_Recorded information_.
Segment Open
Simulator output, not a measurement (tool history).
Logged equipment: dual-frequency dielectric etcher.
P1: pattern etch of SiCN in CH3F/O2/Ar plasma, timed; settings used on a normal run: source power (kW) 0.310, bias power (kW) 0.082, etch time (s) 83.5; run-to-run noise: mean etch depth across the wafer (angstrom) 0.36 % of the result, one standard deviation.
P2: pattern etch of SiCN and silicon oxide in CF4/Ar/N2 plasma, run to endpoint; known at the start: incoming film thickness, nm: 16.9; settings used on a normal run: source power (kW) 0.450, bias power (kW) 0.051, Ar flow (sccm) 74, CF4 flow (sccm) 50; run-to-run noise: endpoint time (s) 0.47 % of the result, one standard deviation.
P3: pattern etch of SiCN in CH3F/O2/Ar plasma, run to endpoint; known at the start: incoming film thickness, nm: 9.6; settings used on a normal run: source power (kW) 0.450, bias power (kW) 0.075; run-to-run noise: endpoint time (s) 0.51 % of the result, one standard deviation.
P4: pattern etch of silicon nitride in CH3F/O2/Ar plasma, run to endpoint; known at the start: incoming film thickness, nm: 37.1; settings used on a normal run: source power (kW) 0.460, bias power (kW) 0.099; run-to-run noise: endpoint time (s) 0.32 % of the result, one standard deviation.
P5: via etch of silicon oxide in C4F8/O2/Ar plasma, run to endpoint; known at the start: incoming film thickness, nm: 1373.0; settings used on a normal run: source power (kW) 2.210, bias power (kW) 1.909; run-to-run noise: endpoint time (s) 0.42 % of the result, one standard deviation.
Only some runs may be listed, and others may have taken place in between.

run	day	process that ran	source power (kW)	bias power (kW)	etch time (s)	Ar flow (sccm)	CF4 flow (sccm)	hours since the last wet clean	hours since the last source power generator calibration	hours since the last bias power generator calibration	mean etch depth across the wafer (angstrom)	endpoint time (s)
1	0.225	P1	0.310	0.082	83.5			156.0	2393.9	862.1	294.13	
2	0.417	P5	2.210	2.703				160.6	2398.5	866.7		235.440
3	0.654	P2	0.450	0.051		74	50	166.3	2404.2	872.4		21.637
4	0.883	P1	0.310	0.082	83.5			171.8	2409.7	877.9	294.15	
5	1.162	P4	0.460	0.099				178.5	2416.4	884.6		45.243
Segment Closed

_Required action_.
All lines above from the line with "P2: pattern etch" through the line with "P3: pattern etch", both included, are to be set down exactly, with nothing else.

_Task answer_.
P2: pattern etch of SiCN and silicon oxide in CF4/Ar/N2 plasma, run to endpoint; known at the start: incoming film thickness, nm: 16.9; settings used on a normal run: source power (kW) 0.450, bias power (kW) 0.051, Ar flow (sccm) 74, CF4 flow (sccm) 50; run-to-run noise: endpoint time (s) 0.47 % of the result, one standard deviation.
P3: pattern etch of SiCN in CH3F/O2/Ar plasma, run to endpoint; known at the start: incoming film thickness, nm: 9.6; settings used on a normal run: source power (kW) 0.450, bias power (kW) 0.075; run-to-run noise: endpoint time (s) 0.51 % of the result, one standard deviation.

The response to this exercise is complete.